* [Given records]:
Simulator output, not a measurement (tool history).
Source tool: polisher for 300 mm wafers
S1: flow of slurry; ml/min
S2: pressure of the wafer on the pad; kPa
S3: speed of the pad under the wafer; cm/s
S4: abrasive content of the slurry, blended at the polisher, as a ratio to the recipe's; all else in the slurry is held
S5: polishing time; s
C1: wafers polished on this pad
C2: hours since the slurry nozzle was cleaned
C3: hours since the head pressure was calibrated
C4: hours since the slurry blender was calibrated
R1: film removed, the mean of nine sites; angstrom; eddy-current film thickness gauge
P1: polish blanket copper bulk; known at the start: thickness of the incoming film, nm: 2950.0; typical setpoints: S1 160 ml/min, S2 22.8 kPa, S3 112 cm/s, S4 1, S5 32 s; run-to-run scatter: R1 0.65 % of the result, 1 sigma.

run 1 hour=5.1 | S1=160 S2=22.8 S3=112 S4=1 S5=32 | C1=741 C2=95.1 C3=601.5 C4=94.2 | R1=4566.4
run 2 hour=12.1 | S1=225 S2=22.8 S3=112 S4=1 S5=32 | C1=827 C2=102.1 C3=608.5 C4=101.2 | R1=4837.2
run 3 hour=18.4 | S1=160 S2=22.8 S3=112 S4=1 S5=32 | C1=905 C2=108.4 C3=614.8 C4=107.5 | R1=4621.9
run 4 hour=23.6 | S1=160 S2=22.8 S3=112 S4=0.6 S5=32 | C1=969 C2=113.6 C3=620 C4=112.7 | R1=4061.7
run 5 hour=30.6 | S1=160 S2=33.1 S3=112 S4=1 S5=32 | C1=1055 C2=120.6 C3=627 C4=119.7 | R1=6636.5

* [Activity]: Would you please repeat the whole listing exactly as it is?

* [Exercise output]:
Simulator output, not a measurement (tool history).
Source tool: polisher for 300 mm wafers
S1: flow of slurry; ml/min
S2: pressure of the wafer on the pad; kPa
S3: speed of the pad under the wafer; cm/s
S4: abrasive content of the slurry, blended at the polisher, as a ratio to the recipe's; all else in the slurry is held
S5: polishing time; s
C1: wafers polished on this pad
C2: hours since the slurry nozzle was cleaned
C3: hours since the head pressure was calibrated
C4: hours since the slurry blender was calibrated
R1: film removed, the mean of nine sites; angstrom; eddy-current film thickness gauge
P1: polish blanket copper bulk; known at the start: thickness of the incoming film, nm: 2950.0; typical setpoints: S1 160 ml/min, S2 22.8 kPa, S3 112 cm/s, S4 1, S5 32 s; run-to-run scatter: R1 0.65 % of the result, 1 sigma.

run 1 hour=5.1 | S1=160 S2=22.8 S3=112 S4=1 S5=32 | C1=741 C2=95.1 C3=601.5 C4=94.2 | R1=4566.4
run 2 hour=12.1 | S1=225 S2=22.8 S3=112 S4=1 S5=32 | C1=827 C2=102.1 C3=608.5 C4=101.2 | R1=4837.2
run 3 hour=18.4 | S1=160 S2=22.8 S3=112 S4=1 S5=32 | C1=905 C2=108.4 C3=614.8 C4=107.5 | R1=4621.9
run 4 hour=23.6 | S1=160 S2=22.8 S3=112 S4=0.6 S5=32 | C1=969 C2=113.6 C3=620 C4=112.7 | R1=4061.7
run 5 hour=30.6 | S1=160 S2=33.1 S3=112 S4=1 S5=32 | C1=1055 C2=120.6 C3=627 C4=119.7 | R1=6636.5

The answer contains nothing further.